→ Brief
Up to and including the line with "332 | METAL", repeat every line of the listing exactly, beginning at the first.

══ Records provided
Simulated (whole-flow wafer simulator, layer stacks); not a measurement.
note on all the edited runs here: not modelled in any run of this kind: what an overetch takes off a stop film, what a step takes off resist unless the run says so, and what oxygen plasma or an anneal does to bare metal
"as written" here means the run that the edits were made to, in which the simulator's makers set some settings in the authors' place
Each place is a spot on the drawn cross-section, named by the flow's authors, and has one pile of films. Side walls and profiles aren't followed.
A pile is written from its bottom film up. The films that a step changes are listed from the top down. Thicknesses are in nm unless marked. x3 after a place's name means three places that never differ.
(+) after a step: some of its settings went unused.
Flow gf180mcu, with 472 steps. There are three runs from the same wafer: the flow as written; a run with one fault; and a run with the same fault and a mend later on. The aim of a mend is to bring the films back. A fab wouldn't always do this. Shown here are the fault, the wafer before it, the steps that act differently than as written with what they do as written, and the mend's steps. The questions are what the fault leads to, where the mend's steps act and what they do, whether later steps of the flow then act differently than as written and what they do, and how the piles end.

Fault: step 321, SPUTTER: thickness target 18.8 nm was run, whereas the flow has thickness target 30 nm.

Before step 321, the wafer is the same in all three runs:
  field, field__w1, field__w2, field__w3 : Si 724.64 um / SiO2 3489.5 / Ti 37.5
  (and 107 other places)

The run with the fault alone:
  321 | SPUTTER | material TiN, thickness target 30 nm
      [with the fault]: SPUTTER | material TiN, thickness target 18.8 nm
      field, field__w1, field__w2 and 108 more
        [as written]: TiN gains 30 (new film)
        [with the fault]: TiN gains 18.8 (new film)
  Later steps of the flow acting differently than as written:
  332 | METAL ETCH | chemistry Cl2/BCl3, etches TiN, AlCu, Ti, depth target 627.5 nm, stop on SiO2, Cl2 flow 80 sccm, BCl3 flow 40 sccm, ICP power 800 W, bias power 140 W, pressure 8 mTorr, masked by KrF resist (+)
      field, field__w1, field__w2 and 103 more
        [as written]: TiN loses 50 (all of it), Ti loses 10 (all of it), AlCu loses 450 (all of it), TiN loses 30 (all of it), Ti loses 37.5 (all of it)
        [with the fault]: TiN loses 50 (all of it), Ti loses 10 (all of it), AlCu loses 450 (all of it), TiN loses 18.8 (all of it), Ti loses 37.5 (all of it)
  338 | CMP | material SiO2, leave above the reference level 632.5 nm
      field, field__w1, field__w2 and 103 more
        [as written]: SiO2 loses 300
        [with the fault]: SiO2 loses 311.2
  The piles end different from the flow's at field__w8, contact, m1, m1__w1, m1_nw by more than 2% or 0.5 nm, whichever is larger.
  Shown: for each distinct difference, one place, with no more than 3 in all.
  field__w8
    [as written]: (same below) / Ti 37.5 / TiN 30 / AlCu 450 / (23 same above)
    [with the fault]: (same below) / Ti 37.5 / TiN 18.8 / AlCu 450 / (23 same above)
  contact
════

→ Your solution
Simulated (whole-flow wafer simulator, layer stacks); not a measurement.
note on all the edited runs here: not modelled in any run of this kind: what an overetch takes off a stop film, what a step takes off resist unless the run says so, and what oxygen plasma or an anneal does to bare metal
"as written" here means the run that the edits were made to, in which the simulator's makers set some settings in the authors' place
Each place is a spot on the drawn cross-section, named by the flow's authors, and has one pile of films. Side walls and profiles aren't followed.
A pile is written from its bottom film up. The films that a step changes are listed from the top down. Thicknesses are in nm unless marked. x3 after a place's name means three places that never differ.
(+) after a step: some of its settings went unused.
Flow gf180mcu, with 472 steps. There are three runs from the same wafer: the flow as written; a run with one fault; and a run with the same fault and a mend later on. The aim of a mend is to bring the films back. A fab wouldn't always do this. Shown here are the fault, the wafer before it, the steps that act differently than as written with what they do as written, and the mend's steps. The questions are what the fault leads to, where the mend's steps act and what they do, whether later steps of the flow then act differently than as written and what they do, and how the piles end.

Fault: step 321, SPUTTER: thickness target 18.8 nm was run, whereas the flow has thickness target 30 nm.

Before step 321, the wafer is the same in all three runs:
  field, field__w1, field__w2, field__w3 : Si 724.64 um / SiO2 3489.5 / Ti 37.5
  (and 107 other places)

The run with the fault alone:
  321 | SPUTTER | material TiN, thickness target 30 nm
      [with the fault]: SPUTTER | material TiN, thickness target 18.8 nm
      field, field__w1, field__w2 and 108 more
        [as written]: TiN gains 30 (new film)
        [with the fault]: TiN gains 18.8 (new film)
  Later steps of the flow acting differently than as written:
  332 | METAL ETCH | chemistry Cl2/BCl3, etches TiN, AlCu, Ti, depth target 627.5 nm, stop on SiO2, Cl2 flow 80 sccm, BCl3 flow 40 sccm, ICP power 800 W, bias power 140 W, pressure 8 mTorr, masked by KrF resist (+)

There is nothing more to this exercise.